> **BRIEF**
Will you quote precisely the lines that run from the top of the material below to the line containing "13,28.875,1308.15,24,959,6783,7059,1970.5,192.98,211.88", both ends included?

> **SUPPLIED INFORMATION**
<<<<
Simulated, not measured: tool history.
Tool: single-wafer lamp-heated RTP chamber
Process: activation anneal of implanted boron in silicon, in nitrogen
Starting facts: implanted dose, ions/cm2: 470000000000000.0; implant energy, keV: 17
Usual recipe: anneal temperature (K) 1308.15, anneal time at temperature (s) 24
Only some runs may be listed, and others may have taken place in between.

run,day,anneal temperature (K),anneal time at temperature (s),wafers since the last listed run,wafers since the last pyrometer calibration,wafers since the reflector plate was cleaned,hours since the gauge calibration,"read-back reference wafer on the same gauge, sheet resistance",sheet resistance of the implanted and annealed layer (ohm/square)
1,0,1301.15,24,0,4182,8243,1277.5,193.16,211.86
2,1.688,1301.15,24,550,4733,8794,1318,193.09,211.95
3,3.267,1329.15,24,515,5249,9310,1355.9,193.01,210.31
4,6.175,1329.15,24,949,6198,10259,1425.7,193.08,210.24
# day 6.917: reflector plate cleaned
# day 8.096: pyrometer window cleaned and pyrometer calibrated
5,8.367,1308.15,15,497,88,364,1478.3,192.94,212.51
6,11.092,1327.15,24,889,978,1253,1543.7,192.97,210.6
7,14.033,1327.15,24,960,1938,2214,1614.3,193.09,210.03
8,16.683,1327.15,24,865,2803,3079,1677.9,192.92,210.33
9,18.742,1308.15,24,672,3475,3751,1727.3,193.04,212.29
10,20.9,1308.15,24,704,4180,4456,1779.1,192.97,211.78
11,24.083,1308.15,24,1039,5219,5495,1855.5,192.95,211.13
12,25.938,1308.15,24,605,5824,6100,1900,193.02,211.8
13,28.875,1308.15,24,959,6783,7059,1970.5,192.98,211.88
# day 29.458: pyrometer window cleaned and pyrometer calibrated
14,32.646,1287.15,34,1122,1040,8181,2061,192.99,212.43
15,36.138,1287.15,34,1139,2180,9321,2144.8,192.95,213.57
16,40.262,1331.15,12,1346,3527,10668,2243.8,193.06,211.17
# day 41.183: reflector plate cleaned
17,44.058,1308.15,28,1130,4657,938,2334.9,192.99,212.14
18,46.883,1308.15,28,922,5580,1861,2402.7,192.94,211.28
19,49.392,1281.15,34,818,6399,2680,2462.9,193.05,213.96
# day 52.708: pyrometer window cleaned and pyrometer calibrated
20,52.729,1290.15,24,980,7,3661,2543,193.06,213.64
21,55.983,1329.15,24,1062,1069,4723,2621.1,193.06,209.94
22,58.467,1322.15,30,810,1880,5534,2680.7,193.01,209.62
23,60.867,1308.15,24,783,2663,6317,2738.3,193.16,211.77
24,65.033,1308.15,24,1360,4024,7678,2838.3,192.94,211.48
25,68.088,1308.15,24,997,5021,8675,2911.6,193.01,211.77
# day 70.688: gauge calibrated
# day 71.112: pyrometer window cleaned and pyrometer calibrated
>>>>

> **ANSWER BOX**
Simulated, not measured: tool history.
Tool: single-wafer lamp-heated RTP chamber
Process: activation anneal of implanted boron in silicon, in nitrogen
Starting facts: implanted dose, ions/cm2: 470000000000000.0; implant energy, keV: 17
Usual recipe: anneal temperature (K) 1308.15, anneal time at temperature (s) 24
Only some runs may be listed, and others may have taken place in between.

run,day,anneal temperature (K),anneal time at temperature (s),wafers since the last listed run,wafers since the last pyrometer calibration,wafers since the reflector plate was cleaned,hours since the gauge calibration,"read-back reference wafer on the same gauge, sheet resistance",sheet resistance of the implanted and annealed layer (ohm/square)
1,0,1301.15,24,0,4182,8243,1277.5,193.16,211.86
2,1.688,1301.15,24,550,4733,8794,1318,193.09,211.95
3,3.267,1329.15,24,515,5249,9310,1355.9,193.01,210.31
4,6.175,1329.15,24,949,6198,10259,1425.7,193.08,210.24
# day 6.917: reflector plate cleaned
# day 8.096: pyrometer window cleaned and pyrometer calibrated
5,8.367,1308.15,15,497,88,364,1478.3,192.94,212.51
6,11.092,1327.15,24,889,978,1253,1543.7,192.97,210.6
7,14.033,1327.15,24,960,1938,2214,1614.3,193.09,210.03
8,16.683,1327.15,24,865,2803,3079,1677.9,192.92,210.33
9,18.742,1308.15,24,672,3475,3751,1727.3,193.04,212.29
10,20.9,1308.15,24,704,4180,4456,1779.1,192.97,211.78
11,24.083,1308.15,24,1039,5219,5495,1855.5,192.95,211.13
12,25.938,1308.15,24,605,5824,6100,1900,193.02,211.8
13,28.875,1308.15,24,959,6783,7059,1970.5,192.98,211.88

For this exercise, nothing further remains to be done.